▶ [Work order]: Once you reach the line containing "raised bodies |" in the data below, restate each line word for word up to and including the one containing "feature,value,unit".

▶ [Material shown]:
________________________________________

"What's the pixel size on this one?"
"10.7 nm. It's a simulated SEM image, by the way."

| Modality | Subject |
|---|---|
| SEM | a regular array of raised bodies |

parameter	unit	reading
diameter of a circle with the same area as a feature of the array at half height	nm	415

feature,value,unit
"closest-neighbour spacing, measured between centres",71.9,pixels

________________________________________

▶ [Problem solution]:
| SEM | a regular array of raised bodies |

parameter	unit	reading
diameter of a circle with the same area as a feature of the array at half height	nm	415

feature,value,unit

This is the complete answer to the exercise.